•••••

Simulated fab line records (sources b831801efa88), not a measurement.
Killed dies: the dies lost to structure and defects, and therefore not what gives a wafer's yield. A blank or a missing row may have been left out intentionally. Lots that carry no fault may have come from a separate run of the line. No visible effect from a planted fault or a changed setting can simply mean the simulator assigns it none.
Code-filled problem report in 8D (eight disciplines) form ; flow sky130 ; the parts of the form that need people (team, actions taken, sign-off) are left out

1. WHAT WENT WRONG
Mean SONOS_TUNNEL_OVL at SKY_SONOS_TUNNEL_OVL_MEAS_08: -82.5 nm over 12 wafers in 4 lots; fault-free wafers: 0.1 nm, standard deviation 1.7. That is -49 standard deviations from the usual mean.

•••••

§ **Assignment**: Word for word, repeat each entry shown above.

§ **Response box**:
Simulated fab line records (sources b831801efa88), not a measurement.
Killed dies: the dies lost to structure and defects, and therefore not what gives a wafer's yield. A blank or a missing row may have been left out intentionally. Lots that carry no fault may have come from a separate run of the line. No visible effect from a planted fault or a changed setting can simply mean the simulator assigns it none.
Code-filled problem report in 8D (eight disciplines) form ; flow sky130 ; the parts of the form that need people (team, actions taken, sign-off) are left out

1. WHAT WENT WRONG
Mean SONOS_TUNNEL_OVL at SKY_SONOS_TUNNEL_OVL_MEAS_08: -82.5 nm over 12 wafers in 4 lots; fault-free wafers: 0.1 nm, standard deviation 1.7. That is -49 standard deviations from the usual mean.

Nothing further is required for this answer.